Data extracts Start Marker

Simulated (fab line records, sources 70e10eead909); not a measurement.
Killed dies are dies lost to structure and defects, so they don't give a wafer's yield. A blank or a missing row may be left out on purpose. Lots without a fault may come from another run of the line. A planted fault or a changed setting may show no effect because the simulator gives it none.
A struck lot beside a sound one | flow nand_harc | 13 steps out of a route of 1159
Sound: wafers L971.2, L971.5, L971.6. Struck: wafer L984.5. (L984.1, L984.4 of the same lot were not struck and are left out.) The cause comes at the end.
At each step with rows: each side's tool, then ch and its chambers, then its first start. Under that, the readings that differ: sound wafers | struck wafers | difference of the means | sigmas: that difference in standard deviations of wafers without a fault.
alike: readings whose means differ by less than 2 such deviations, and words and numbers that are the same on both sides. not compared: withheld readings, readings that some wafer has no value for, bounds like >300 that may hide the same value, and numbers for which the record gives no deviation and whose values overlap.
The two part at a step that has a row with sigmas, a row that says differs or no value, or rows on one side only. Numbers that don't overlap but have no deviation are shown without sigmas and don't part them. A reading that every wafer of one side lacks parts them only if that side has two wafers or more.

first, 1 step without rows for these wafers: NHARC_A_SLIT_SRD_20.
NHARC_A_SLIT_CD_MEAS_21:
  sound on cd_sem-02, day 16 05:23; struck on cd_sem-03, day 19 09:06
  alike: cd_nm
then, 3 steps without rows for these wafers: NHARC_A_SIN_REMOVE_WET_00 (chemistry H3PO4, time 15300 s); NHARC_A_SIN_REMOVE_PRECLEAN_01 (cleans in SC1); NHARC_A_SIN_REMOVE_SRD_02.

Data extracts End Marker

### Activity
Retype exactly, and only, the lines above from the one where "Sound: wafers L971.2, L971.5, L971.6." occurs up to and including the one where "At each step" occurs.

### Written solution
Sound: wafers L971.2, L971.5, L971.6. Struck: wafer L984.5. (L984.1, L984.4 of the same lot were not struck and are left out.) The cause comes at the end.
At each step with rows: each side's tool, then ch and its chambers, then its first start. Under that, the readings that differ: sound wafers | struck wafers | difference of the means | sigmas: that difference in standard deviations of wafers without a fault.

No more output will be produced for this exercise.